*** Opening of Entries shown ***

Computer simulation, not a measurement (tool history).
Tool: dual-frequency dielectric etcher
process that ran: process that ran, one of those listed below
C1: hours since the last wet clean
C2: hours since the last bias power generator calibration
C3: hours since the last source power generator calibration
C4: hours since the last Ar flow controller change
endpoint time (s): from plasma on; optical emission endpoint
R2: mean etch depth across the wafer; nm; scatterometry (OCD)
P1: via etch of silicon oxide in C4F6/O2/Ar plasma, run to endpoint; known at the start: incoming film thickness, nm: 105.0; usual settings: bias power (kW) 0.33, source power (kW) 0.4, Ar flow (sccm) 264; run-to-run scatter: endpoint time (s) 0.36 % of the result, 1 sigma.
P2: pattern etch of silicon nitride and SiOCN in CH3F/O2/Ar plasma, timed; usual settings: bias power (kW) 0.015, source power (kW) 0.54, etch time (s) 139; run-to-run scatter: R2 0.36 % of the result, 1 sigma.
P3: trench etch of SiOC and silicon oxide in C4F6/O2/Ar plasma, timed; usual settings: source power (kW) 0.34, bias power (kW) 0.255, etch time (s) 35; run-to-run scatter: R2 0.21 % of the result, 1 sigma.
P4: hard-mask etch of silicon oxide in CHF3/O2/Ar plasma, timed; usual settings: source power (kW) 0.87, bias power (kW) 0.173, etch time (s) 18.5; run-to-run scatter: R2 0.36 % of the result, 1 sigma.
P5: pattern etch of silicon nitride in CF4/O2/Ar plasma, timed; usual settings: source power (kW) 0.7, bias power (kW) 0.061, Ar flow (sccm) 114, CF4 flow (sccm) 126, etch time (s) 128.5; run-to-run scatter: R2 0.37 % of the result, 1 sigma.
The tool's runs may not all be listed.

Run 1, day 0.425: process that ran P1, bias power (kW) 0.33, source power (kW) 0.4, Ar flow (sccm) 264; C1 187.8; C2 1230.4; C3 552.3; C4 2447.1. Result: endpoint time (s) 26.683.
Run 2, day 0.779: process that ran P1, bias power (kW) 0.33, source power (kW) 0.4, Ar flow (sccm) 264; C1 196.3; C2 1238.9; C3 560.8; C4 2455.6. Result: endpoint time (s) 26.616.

*** Close of Entries shown ***

** Task item **
With the line holding "C2: hours since" as the first and the line holding "R2: mean etch" as the last, please transcribe exactly the lines of the material above in that range and nothing else.

** Task answer **
C2: hours since the last bias power generator calibration
C3: hours since the last source power generator calibration
C4: hours since the last Ar flow controller change
endpoint time (s): from plasma on; optical emission endpoint
R2: mean etch depth across the wafer; nm; scatterometry (OCD)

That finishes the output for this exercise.